WORK TASK => The entries below are to be repeated verbatim, in full.

INPUT DATA =>
===============

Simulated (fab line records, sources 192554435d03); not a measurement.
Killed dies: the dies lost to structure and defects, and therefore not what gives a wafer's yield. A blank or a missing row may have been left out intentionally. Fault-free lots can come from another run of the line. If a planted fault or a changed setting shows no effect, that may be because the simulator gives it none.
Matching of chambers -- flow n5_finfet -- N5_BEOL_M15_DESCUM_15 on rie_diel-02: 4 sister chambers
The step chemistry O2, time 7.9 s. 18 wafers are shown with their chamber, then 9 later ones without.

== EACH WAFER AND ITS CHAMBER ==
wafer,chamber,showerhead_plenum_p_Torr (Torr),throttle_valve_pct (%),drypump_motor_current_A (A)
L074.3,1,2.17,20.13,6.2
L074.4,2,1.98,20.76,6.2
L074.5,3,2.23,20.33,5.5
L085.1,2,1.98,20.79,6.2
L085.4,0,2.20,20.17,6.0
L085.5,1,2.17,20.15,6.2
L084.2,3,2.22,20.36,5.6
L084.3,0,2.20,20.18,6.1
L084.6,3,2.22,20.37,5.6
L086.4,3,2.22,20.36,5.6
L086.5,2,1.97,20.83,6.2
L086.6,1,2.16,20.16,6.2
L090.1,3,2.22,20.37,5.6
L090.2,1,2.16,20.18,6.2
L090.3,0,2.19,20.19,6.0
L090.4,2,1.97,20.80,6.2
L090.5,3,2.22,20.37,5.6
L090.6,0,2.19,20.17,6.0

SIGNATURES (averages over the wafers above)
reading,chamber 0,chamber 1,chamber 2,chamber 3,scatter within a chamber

===============

EXERCISE RESPONSE =>
Simulated (fab line records, sources 192554435d03); not a measurement.
Killed dies: the dies lost to structure and defects, and therefore not what gives a wafer's yield. A blank or a missing row may have been left out intentionally. Fault-free lots can come from another run of the line. If a planted fault or a changed setting shows no effect, that may be because the simulator gives it none.
Matching of chambers -- flow n5_finfet -- N5_BEOL_M15_DESCUM_15 on rie_diel-02: 4 sister chambers
The step chemistry O2, time 7.9 s. 18 wafers are shown with their chamber, then 9 later ones without.

== EACH WAFER AND ITS CHAMBER ==
wafer,chamber,showerhead_plenum_p_Torr (Torr),throttle_valve_pct (%),drypump_motor_current_A (A)
L074.3,1,2.17,20.13,6.2
L074.4,2,1.98,20.76,6.2
L074.5,3,2.23,20.33,5.5
L085.1,2,1.98,20.79,6.2
L085.4,0,2.20,20.17,6.0
L085.5,1,2.17,20.15,6.2
L084.2,3,2.22,20.36,5.6
L084.3,0,2.20,20.18,6.1
L084.6,3,2.22,20.37,5.6
L086.4,3,2.22,20.36,5.6
L086.5,2,1.97,20.83,6.2
L086.6,1,2.16,20.16,6.2
L090.1,3,2.22,20.37,5.6
L090.2,1,2.16,20.18,6.2
L090.3,0,2.19,20.19,6.0
L090.4,2,1.97,20.80,6.2
L090.5,3,2.22,20.37,5.6
L090.6,0,2.19,20.17,6.0

SIGNATURES (averages over the wafers above)
reading,chamber 0,chamber 1,chamber 2,chamber 3,scatter within a chamber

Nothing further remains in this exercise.